Work item> Write out once more the lines running from the top of the entries below to the line with "Square cells of", both ends included.

Extracted data>
● ● ● ●

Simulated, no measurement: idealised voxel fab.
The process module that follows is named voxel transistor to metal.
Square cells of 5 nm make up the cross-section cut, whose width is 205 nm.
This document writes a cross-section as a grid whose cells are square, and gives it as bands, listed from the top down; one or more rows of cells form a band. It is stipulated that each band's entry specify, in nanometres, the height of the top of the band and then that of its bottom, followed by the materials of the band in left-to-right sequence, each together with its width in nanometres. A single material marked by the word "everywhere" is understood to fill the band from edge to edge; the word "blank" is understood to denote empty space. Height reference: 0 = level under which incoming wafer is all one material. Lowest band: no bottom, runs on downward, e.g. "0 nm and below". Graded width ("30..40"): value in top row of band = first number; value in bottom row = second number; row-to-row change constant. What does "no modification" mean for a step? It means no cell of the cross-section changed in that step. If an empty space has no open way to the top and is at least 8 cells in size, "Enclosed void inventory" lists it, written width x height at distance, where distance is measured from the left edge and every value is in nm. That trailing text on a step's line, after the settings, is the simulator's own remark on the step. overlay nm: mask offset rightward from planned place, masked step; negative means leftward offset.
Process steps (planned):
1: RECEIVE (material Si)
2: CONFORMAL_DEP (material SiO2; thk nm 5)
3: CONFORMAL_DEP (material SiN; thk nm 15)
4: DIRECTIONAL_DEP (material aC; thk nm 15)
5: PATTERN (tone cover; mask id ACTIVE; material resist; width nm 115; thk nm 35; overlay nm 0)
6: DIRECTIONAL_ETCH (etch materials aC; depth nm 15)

● ● ● ●

Response box>
Simulated, no measurement: idealised voxel fab.
The process module that follows is named voxel transistor to metal.
Square cells of 5 nm make up the cross-section cut, whose width is 205 nm.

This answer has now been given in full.